> WORK ITEM
Quote every line from the top of the listing down to and including the line that contains "C2: hours since".

> ENTRIES SUPPLIED
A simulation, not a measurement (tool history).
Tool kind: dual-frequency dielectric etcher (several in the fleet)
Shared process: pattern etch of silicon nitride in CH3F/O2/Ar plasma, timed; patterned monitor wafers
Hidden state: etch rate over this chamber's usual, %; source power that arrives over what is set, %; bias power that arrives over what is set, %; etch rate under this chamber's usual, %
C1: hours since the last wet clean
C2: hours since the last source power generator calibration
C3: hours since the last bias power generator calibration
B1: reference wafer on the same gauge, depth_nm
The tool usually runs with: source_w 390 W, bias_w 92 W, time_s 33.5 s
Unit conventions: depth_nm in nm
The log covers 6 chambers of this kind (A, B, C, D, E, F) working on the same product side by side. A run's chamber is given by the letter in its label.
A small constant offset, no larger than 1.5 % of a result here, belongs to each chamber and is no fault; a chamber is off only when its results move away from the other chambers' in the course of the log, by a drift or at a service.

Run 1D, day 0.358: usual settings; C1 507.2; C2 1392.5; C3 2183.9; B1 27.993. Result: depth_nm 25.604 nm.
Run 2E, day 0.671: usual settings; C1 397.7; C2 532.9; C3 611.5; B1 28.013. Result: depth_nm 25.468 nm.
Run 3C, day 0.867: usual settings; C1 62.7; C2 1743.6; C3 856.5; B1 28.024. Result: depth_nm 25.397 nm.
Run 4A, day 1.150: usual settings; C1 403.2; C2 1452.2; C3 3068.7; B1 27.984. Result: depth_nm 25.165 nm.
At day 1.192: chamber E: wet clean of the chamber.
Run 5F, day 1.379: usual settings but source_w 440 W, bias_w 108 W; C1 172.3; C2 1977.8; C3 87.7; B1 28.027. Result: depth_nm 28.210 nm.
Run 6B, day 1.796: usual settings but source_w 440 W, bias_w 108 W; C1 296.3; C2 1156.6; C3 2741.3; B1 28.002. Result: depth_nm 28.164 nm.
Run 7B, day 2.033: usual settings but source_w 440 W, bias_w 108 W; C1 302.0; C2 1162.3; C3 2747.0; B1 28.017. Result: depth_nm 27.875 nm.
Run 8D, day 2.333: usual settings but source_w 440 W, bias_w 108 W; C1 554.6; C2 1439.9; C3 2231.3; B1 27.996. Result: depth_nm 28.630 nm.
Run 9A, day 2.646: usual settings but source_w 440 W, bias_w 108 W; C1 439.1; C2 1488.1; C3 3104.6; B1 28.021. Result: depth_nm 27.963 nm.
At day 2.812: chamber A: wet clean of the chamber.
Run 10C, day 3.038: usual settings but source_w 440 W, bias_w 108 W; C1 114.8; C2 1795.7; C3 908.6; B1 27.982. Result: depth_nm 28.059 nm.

> ANSWER BOX
A simulation, not a measurement (tool history).
Tool kind: dual-frequency dielectric etcher (several in the fleet)
Shared process: pattern etch of silicon nitride in CH3F/O2/Ar plasma, timed; patterned monitor wafers
Hidden state: etch rate over this chamber's usual, %; source power that arrives over what is set, %; bias power that arrives over what is set, %; etch rate under this chamber's usual, %
C1: hours since the last wet clean
C2: hours since the last source power generator calibration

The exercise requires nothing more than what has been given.